▸ **Requirement**: Within the entries below, find the portion that opens with the line containing "recipe: mode: bow" and closes with the line containing "usual: V3_BOW: 117/8.4". Retype that portion exactly and only.

++++ Provided records

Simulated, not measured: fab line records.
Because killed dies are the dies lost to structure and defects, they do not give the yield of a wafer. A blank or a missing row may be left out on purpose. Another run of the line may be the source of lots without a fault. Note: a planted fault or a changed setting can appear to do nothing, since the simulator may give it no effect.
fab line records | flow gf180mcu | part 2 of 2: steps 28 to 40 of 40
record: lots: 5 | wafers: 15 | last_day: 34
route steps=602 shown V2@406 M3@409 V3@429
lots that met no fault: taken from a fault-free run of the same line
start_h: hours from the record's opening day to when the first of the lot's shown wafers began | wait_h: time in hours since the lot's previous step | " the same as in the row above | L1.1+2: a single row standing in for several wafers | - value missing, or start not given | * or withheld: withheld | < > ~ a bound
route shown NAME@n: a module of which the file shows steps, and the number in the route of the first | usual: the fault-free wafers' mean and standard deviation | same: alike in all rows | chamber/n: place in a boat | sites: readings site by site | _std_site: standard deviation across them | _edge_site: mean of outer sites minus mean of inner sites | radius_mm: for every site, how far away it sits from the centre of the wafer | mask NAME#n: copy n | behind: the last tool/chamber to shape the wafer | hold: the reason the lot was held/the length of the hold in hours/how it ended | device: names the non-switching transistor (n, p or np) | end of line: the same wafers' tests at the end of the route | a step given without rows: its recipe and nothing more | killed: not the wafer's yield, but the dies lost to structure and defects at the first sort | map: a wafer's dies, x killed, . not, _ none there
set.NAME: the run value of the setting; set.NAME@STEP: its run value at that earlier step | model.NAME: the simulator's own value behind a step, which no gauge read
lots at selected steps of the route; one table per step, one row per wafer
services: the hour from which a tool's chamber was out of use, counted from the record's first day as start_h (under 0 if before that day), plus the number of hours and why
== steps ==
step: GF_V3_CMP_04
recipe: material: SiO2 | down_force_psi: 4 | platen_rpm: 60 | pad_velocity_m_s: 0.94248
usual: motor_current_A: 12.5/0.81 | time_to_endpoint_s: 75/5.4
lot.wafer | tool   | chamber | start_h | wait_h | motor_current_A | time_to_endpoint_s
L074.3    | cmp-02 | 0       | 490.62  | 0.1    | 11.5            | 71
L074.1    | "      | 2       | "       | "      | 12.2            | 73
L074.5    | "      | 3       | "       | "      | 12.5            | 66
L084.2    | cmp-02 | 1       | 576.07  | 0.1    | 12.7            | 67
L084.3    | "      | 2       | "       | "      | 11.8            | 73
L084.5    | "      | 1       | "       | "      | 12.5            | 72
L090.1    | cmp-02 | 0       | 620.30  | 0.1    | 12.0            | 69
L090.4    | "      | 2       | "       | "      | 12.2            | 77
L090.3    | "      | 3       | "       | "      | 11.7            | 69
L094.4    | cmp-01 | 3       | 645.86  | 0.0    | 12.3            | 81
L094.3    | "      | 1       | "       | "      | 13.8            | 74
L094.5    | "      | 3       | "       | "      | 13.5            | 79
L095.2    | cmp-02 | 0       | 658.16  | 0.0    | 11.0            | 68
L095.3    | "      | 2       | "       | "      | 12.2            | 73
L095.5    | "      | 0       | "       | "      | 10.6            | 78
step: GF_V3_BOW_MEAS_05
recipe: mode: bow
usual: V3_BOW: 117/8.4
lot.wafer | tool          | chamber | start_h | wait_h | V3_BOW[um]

++++++++

▸ **Written response**:
recipe: mode: bow
usual: V3_BOW: 117/8.4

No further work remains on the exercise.